*** EXTRACTED MATERIAL Section Begins ***

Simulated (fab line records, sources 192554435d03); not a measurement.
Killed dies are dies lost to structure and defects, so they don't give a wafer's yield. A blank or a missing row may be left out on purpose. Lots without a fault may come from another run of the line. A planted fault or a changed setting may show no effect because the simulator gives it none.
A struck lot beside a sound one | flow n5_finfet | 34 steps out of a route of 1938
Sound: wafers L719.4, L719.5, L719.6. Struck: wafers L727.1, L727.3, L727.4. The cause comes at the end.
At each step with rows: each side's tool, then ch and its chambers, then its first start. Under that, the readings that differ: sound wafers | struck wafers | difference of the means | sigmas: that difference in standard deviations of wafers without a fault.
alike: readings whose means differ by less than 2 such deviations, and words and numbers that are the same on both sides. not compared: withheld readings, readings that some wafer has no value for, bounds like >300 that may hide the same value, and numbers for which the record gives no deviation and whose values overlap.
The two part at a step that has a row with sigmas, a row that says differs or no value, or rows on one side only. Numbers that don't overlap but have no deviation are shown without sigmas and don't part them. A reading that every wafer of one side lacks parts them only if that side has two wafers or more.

*** EXTRACTED MATERIAL Section Ends ***

WORK TASK -> An exact copy of every record is needed; write it out in full.

RESPONSE BOX ->
Simulated (fab line records, sources 192554435d03); not a measurement.
Killed dies are dies lost to structure and defects, so they don't give a wafer's yield. A blank or a missing row may be left out on purpose. Lots without a fault may come from another run of the line. A planted fault or a changed setting may show no effect because the simulator gives it none.
A struck lot beside a sound one | flow n5_finfet | 34 steps out of a route of 1938
Sound: wafers L719.4, L719.5, L719.6. Struck: wafers L727.1, L727.3, L727.4. The cause comes at the end.
At each step with rows: each side's tool, then ch and its chambers, then its first start. Under that, the readings that differ: sound wafers | struck wafers | difference of the means | sigmas: that difference in standard deviations of wafers without a fault.
alike: readings whose means differ by less than 2 such deviations, and words and numbers that are the same on both sides. not compared: withheld readings, readings that some wafer has no value for, bounds like >300 that may hide the same value, and numbers for which the record gives no deviation and whose values overlap.
The two part at a step that has a row with sigmas, a row that says differs or no value, or rows on one side only. Numbers that don't overlap but have no deviation are shown without sigmas and don't part them. A reading that every wafer of one side lacks parts them only if that side has two wafers or more.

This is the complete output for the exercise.